*** DATA FOR ANALYSIS ***
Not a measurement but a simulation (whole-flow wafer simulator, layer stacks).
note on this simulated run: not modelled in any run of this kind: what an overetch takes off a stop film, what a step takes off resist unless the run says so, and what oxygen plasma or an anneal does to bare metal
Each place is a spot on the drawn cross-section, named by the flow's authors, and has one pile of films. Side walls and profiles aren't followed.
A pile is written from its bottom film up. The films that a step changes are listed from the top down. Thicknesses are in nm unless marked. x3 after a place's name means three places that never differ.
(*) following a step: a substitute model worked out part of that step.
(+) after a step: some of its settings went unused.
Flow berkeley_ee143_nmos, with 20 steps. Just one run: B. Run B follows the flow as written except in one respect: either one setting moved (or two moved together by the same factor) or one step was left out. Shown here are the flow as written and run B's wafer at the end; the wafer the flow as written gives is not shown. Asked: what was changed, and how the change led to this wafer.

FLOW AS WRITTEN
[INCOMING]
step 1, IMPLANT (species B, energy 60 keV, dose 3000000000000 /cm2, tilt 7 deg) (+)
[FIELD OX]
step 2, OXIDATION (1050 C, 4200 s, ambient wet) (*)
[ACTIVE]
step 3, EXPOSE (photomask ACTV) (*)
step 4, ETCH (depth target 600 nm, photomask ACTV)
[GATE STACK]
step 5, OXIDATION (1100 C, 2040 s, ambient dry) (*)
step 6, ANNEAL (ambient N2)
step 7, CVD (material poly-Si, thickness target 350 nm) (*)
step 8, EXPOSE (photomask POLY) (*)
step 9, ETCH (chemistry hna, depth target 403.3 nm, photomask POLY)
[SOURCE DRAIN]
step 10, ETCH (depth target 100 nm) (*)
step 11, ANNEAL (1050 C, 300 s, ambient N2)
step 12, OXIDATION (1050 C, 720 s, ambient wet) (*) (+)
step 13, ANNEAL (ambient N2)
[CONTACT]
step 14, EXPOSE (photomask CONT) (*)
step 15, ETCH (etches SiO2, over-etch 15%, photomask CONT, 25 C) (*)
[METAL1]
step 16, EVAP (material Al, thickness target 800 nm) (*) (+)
*** End of DATA FOR ANALYSIS ***

** ACTION ITEM **
Going back over the entries above, copy word for word every line from the one that has "step 4, ETCH" on through the one that has "[SOURCE DRAIN]".

** TASK RESULT **
step 4, ETCH (depth target 600 nm, photomask ACTV)
[GATE STACK]
step 5, OXIDATION (1100 C, 2040 s, ambient dry) (*)
step 6, ANNEAL (ambient N2)
step 7, CVD (material poly-Si, thickness target 350 nm) (*)
step 8, EXPOSE (photomask POLY) (*)
step 9, ETCH (chemistry hna, depth target 403.3 nm, photomask POLY)
[SOURCE DRAIN]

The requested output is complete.